◆ Exercise
Output the data word for word. Begin at its first line and end at the line with "Top, bottom (nm), then".

◆ Data extract
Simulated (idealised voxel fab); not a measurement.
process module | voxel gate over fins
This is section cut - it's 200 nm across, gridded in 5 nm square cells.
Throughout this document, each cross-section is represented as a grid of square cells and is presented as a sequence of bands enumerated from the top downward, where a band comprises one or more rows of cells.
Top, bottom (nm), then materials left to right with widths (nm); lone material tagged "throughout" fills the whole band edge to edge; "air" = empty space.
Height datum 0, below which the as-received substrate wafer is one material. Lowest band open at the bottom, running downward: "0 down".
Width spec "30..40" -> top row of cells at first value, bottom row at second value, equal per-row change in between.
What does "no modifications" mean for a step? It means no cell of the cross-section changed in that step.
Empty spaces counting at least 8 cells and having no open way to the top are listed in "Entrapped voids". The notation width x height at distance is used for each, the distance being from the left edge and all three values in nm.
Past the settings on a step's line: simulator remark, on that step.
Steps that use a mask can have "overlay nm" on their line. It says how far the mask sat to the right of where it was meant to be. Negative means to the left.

◆ Response area
Simulated (idealised voxel fab); not a measurement.
process module | voxel gate over fins
This is section cut - it's 200 nm across, gridded in 5 nm square cells.
Throughout this document, each cross-section is represented as a grid of square cells and is presented as a sequence of bands enumerated from the top downward, where a band comprises one or more rows of cells.
Top, bottom (nm), then materials left to right with widths (nm); lone material tagged "throughout" fills the whole band edge to edge; "air" = empty space.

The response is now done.